### Data provided
[Start of section]

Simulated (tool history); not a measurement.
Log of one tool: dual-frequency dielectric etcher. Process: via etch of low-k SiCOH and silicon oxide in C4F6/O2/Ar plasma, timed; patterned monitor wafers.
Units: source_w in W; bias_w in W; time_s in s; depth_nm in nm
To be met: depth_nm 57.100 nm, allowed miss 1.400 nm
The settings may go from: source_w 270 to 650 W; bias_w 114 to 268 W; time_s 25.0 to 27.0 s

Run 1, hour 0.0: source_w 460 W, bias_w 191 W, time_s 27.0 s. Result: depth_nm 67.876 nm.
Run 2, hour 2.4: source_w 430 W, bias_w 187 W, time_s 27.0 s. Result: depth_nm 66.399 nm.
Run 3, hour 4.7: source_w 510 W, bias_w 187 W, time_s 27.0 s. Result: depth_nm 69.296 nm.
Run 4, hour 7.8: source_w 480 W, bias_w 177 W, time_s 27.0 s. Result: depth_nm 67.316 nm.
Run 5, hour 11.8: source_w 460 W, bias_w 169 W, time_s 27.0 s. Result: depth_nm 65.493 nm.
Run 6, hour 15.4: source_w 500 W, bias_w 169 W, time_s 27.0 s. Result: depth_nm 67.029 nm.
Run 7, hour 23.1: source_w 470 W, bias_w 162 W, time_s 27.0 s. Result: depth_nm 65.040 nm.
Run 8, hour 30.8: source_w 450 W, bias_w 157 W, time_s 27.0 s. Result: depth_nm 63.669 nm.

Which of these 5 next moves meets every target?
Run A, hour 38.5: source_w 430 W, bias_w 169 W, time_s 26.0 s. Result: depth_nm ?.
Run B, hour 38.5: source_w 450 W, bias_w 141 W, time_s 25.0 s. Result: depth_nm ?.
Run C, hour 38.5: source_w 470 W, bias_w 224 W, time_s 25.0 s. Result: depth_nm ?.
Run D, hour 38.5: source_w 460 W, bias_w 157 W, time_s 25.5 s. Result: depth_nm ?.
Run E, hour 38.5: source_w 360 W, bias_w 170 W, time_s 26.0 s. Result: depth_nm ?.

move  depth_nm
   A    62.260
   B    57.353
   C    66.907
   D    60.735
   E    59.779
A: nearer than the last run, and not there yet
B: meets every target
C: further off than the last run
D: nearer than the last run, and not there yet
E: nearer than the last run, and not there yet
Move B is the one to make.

[End of section]

Among the records above, extract exactly the lines from the line with "Run 1, hour" to the line with "Run A, hour", both lines included, and leave out the rest.

Run 1, hour 0.0: source_w 460 W, bias_w 191 W, time_s 27.0 s. Result: depth_nm 67.876 nm.
Run 2, hour 2.4: source_w 430 W, bias_w 187 W, time_s 27.0 s. Result: depth_nm 66.399 nm.
Run 3, hour 4.7: source_w 510 W, bias_w 187 W, time_s 27.0 s. Result: depth_nm 69.296 nm.
Run 4, hour 7.8: source_w 480 W, bias_w 177 W, time_s 27.0 s. Result: depth_nm 67.316 nm.
Run 5, hour 11.8: source_w 460 W, bias_w 169 W, time_s 27.0 s. Result: depth_nm 65.493 nm.
Run 6, hour 15.4: source_w 500 W, bias_w 169 W, time_s 27.0 s. Result: depth_nm 67.029 nm.
Run 7, hour 23.1: source_w 470 W, bias_w 162 W, time_s 27.0 s. Result: depth_nm 65.040 nm.
Run 8, hour 30.8: source_w 450 W, bias_w 157 W, time_s 27.0 s. Result: depth_nm 63.669 nm.

Which of these 5 next moves meets every target?
Run A, hour 38.5: source_w 430 W, bias_w 169 W, time_s 26.0 s. Result: depth_nm ?.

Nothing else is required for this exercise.